■ Assignment
Reproduce each line below with no alterations.

■ Provided data
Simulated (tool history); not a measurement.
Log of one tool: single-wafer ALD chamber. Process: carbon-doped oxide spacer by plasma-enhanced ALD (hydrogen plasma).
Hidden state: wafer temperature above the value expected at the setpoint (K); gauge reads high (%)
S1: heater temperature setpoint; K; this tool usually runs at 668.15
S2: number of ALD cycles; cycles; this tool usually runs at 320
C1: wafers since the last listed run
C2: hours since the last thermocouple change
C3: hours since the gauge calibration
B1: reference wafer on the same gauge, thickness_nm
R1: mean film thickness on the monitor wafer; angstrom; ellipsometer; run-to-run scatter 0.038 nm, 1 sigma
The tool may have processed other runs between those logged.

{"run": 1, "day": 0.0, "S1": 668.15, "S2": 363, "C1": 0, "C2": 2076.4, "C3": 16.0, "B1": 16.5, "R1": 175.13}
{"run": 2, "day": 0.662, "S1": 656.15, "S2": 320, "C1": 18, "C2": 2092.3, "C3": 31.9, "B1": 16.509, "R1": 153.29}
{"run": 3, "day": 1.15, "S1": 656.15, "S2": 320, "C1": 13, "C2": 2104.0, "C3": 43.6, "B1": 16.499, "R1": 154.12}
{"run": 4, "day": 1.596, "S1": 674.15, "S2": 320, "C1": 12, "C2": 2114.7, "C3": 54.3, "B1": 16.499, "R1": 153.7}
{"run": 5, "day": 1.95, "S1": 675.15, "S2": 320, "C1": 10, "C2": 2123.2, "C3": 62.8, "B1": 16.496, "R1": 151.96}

■ Task response
Simulated (tool history); not a measurement.
Log of one tool: single-wafer ALD chamber. Process: carbon-doped oxide spacer by plasma-enhanced ALD (hydrogen plasma).
Hidden state: wafer temperature above the value expected at the setpoint (K); gauge reads high (%)
S1: heater temperature setpoint; K; this tool usually runs at 668.15
S2: number of ALD cycles; cycles; this tool usually runs at 320
C1: wafers since the last listed run
C2: hours since the last thermocouple change
C3: hours since the gauge calibration
B1: reference wafer on the same gauge, thickness_nm
R1: mean film thickness on the monitor wafer; angstrom; ellipsometer; run-to-run scatter 0.038 nm, 1 sigma
The tool may have processed other runs between those logged.

{"run": 1, "day": 0.0, "S1": 668.15, "S2": 363, "C1": 0, "C2": 2076.4, "C3": 16.0, "B1": 16.5, "R1": 175.13}
{"run": 2, "day": 0.662, "S1": 656.15, "S2": 320, "C1": 18, "C2": 2092.3, "C3": 31.9, "B1": 16.509, "R1": 153.29}
{"run": 3, "day": 1.15, "S1": 656.15, "S2": 320, "C1": 13, "C2": 2104.0, "C3": 43.6, "B1": 16.499, "R1": 154.12}
{"run": 4, "day": 1.596, "S1": 674.15, "S2": 320, "C1": 12, "C2": 2114.7, "C3": 54.3, "B1": 16.499, "R1": 153.7}
{"run": 5, "day": 1.95, "S1": 675.15, "S2": 320, "C1": 10, "C2": 2123.2, "C3": 62.8, "B1": 16.496, "R1": 151.96}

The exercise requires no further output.